Information START
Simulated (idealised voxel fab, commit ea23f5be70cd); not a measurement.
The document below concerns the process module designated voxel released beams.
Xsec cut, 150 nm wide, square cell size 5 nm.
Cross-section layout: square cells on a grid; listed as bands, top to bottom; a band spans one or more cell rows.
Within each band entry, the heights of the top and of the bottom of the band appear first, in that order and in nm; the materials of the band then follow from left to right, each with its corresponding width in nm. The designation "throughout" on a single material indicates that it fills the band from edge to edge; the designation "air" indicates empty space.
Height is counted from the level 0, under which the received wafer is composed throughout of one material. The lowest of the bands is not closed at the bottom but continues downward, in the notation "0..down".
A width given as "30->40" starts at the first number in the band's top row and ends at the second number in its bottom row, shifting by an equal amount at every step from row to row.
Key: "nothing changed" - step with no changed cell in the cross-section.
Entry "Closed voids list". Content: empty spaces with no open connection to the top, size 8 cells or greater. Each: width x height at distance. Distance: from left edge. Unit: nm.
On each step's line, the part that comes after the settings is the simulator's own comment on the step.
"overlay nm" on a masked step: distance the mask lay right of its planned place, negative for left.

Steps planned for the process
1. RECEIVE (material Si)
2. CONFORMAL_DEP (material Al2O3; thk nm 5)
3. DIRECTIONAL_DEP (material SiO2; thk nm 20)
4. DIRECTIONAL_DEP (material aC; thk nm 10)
Information END

*Work instruction:* Out of the data above, set down the lines from the one with "edge. Unit: nm." to the one with "3. DIRECTIONAL_DEP (material SiO2; thk nm 20)", both included, exactly as written and with no additions.

*Response:*
Entry "Closed voids list". Content: empty spaces with no open connection to the top, size 8 cells or greater. Each: width x height at distance. Distance: from left edge. Unit: nm.
On each step's line, the part that comes after the settings is the simulator's own comment on the step.
"overlay nm" on a masked step: distance the mask lay right of its planned place, negative for left.

Steps planned for the process
1. RECEIVE (material Si)
2. CONFORMAL_DEP (material Al2O3; thk nm 5)
3. DIRECTIONAL_DEP (material SiO2; thk nm 20)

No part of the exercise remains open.